Study material:
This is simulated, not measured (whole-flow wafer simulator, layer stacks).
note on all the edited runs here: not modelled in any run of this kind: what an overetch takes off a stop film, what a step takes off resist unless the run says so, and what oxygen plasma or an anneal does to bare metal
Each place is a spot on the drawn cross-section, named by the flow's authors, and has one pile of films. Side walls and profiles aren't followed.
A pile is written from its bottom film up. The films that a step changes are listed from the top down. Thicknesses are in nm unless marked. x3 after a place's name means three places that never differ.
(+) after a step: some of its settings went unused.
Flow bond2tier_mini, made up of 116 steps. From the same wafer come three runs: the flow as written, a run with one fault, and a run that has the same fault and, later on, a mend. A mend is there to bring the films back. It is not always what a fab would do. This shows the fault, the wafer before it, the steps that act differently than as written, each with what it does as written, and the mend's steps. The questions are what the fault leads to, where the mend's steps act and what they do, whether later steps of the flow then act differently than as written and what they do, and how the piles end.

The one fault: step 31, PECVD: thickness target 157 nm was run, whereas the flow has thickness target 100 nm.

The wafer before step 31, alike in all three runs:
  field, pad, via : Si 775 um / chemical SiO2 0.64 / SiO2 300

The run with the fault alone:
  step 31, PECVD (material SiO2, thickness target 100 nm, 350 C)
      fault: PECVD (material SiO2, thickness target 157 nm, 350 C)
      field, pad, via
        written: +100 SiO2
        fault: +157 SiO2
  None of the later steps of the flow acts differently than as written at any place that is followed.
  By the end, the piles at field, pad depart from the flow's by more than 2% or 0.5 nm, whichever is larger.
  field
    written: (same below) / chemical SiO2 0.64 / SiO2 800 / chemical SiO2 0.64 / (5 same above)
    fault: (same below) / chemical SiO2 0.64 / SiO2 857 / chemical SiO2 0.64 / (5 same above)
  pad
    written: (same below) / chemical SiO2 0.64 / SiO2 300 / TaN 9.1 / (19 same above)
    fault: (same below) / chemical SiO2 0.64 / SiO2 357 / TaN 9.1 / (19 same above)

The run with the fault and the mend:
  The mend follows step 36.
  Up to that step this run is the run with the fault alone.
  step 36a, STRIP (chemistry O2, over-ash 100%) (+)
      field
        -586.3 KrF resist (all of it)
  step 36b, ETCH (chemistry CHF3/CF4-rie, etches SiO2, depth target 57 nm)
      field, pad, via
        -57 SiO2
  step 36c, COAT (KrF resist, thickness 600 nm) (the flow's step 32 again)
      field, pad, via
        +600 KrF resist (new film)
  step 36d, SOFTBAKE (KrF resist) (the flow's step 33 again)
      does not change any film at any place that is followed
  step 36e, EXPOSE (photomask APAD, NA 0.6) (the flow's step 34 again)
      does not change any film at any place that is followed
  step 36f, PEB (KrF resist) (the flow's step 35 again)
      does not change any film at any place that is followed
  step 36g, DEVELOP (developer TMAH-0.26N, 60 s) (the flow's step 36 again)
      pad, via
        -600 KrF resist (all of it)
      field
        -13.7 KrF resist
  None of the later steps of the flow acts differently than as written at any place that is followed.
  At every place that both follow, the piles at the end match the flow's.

Work task:
The output should be exactly the lines above from the line containing "The wafer before step" to the line containing "written: (same below) / chemical SiO2 0.64 / SiO2 800", inclusive, with no other lines.

Response area:
The wafer before step 31, alike in all three runs:
  field, pad, via : Si 775 um / chemical SiO2 0.64 / SiO2 300

The run with the fault alone:
  step 31, PECVD (material SiO2, thickness target 100 nm, 350 C)
      fault: PECVD (material SiO2, thickness target 157 nm, 350 C)
      field, pad, via
        written: +100 SiO2
        fault: +157 SiO2
  None of the later steps of the flow acts differently than as written at any place that is followed.
  By the end, the piles at field, pad depart from the flow's by more than 2% or 0.5 nm, whichever is larger.
  field
    written: (same below) / chemical SiO2 0.64 / SiO2 800 / chemical SiO2 0.64 / (5 same above)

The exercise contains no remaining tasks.